§ **Task item**:
All of the data below is to be output exactly as written.

#### Dataset content

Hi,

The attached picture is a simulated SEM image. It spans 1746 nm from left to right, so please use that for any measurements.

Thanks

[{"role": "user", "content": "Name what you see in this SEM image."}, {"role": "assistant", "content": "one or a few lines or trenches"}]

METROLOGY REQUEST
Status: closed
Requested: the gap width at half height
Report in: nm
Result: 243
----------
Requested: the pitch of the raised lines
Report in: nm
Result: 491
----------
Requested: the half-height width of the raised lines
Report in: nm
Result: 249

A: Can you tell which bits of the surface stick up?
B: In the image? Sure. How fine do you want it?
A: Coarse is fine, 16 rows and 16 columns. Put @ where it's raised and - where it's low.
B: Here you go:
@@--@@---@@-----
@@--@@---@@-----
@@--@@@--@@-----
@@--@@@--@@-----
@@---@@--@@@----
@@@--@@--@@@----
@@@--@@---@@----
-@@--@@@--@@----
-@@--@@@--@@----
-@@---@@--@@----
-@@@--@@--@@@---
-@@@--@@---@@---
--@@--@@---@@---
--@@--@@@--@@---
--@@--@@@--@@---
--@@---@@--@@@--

########

§ **Result**:
Hi,

The attached picture is a simulated SEM image. It spans 1746 nm from left to right, so please use that for any measurements.

Thanks

[{"role": "user", "content": "Name what you see in this SEM image."}, {"role": "assistant", "content": "one or a few lines or trenches"}]

METROLOGY REQUEST
Status: closed
Requested: the gap width at half height
Report in: nm
Result: 243
----------
Requested: the pitch of the raised lines
Report in: nm
Result: 491
----------
Requested: the half-height width of the raised lines
Report in: nm
Result: 249

A: Can you tell which bits of the surface stick up?
B: In the image? Sure. How fine do you want it?
A: Coarse is fine, 16 rows and 16 columns. Put @ where it's raised and - where it's low.
B: Here you go:
@@--@@---@@-----
@@--@@---@@-----
@@--@@@--@@-----
@@--@@@--@@-----
@@---@@--@@@----
@@@--@@--@@@----
@@@--@@---@@----
-@@--@@@--@@----
-@@--@@@--@@----
-@@---@@--@@----
-@@@--@@--@@@---
-@@@--@@---@@---
--@@--@@---@@---
--@@--@@@--@@---
--@@--@@@--@@---
--@@---@@--@@@--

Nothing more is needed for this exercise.